Would you restate the entries below word for word, starting at the first line and ending with the one that has "run 6 hour=70.2"?

*Data extracts:*

----------

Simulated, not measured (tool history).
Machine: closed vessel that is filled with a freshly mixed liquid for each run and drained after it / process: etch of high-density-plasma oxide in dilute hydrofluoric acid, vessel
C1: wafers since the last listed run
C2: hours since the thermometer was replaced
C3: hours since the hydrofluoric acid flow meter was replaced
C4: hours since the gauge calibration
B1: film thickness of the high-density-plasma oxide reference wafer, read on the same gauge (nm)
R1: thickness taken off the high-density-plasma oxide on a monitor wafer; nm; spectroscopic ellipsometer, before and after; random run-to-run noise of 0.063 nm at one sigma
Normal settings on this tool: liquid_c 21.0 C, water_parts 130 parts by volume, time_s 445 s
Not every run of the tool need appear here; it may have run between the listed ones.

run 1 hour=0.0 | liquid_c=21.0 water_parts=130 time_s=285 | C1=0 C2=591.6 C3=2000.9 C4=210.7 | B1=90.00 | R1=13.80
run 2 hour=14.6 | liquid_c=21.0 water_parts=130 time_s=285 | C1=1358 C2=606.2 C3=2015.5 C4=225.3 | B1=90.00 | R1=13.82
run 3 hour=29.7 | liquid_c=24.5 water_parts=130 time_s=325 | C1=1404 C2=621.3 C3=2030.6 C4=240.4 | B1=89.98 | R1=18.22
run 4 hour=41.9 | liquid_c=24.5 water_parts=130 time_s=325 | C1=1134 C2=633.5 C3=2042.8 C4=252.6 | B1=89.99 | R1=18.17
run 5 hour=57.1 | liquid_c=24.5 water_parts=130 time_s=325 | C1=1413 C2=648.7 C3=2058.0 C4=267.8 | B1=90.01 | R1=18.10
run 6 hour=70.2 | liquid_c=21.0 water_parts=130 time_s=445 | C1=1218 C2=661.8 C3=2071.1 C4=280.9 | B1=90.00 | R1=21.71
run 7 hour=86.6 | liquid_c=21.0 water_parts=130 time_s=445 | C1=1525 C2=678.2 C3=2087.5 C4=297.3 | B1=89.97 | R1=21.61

----------

*Problem solution:*
Simulated, not measured (tool history).
Machine: closed vessel that is filled with a freshly mixed liquid for each run and drained after it / process: etch of high-density-plasma oxide in dilute hydrofluoric acid, vessel
C1: wafers since the last listed run
C2: hours since the thermometer was replaced
C3: hours since the hydrofluoric acid flow meter was replaced
C4: hours since the gauge calibration
B1: film thickness of the high-density-plasma oxide reference wafer, read on the same gauge (nm)
R1: thickness taken off the high-density-plasma oxide on a monitor wafer; nm; spectroscopic ellipsometer, before and after; random run-to-run noise of 0.063 nm at one sigma
Normal settings on this tool: liquid_c 21.0 C, water_parts 130 parts by volume, time_s 445 s
Not every run of the tool need appear here; it may have run between the listed ones.

run 1 hour=0.0 | liquid_c=21.0 water_parts=130 time_s=285 | C1=0 C2=591.6 C3=2000.9 C4=210.7 | B1=90.00 | R1=13.80
run 2 hour=14.6 | liquid_c=21.0 water_parts=130 time_s=285 | C1=1358 C2=606.2 C3=2015.5 C4=225.3 | B1=90.00 | R1=13.82
run 3 hour=29.7 | liquid_c=24.5 water_parts=130 time_s=325 | C1=1404 C2=621.3 C3=2030.6 C4=240.4 | B1=89.98 | R1=18.22
run 4 hour=41.9 | liquid_c=24.5 water_parts=130 time_s=325 | C1=1134 C2=633.5 C3=2042.8 C4=252.6 | B1=89.99 | R1=18.17
run 5 hour=57.1 | liquid_c=24.5 water_parts=130 time_s=325 | C1=1413 C2=648.7 C3=2058.0 C4=267.8 | B1=90.01 | R1=18.10
run 6 hour=70.2 | liquid_c=21.0 water_parts=130 time_s=445 | C1=1218 C2=661.8 C3=2071.1 C4=280.9 | B1=90.00 | R1=21.71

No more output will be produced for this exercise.